ACTION ITEM:
Reproduce each line from the first in the data through the line that contains "The entry gives" exactly; give nothing else.

=-=-=

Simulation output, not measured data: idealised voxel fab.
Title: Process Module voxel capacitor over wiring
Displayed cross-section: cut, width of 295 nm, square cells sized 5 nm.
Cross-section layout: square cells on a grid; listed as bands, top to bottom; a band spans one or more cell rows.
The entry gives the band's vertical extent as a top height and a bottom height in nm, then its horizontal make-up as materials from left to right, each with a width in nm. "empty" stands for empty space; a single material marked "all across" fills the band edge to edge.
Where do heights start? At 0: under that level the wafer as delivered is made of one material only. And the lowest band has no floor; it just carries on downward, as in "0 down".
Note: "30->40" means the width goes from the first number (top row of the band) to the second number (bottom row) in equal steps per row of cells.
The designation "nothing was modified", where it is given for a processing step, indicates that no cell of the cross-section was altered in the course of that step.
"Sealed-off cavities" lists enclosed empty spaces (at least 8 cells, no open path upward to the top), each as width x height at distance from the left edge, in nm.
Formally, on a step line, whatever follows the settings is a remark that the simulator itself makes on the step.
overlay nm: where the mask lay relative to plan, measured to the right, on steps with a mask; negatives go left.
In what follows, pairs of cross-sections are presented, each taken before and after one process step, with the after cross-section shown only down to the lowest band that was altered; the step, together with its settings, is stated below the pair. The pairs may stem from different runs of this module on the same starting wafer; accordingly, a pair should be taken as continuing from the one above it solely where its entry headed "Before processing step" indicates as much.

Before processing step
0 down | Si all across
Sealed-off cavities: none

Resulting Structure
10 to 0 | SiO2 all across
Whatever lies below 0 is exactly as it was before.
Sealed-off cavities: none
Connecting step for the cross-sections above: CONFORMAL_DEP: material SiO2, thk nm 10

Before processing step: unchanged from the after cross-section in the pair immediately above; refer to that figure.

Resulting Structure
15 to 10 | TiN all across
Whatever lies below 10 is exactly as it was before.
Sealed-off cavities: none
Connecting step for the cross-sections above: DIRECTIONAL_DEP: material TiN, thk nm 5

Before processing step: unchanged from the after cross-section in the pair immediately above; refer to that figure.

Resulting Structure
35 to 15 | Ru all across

=-=-=

PROBLEM SOLUTION:
Simulation output, not measured data: idealised voxel fab.
Title: Process Module voxel capacitor over wiring
Displayed cross-section: cut, width of 295 nm, square cells sized 5 nm.
Cross-section layout: square cells on a grid; listed as bands, top to bottom; a band spans one or more cell rows.
The entry gives the band's vertical extent as a top height and a bottom height in nm, then its horizontal make-up as materials from left to right, each with a width in nm. "empty" stands for empty space; a single material marked "all across" fills the band edge to edge.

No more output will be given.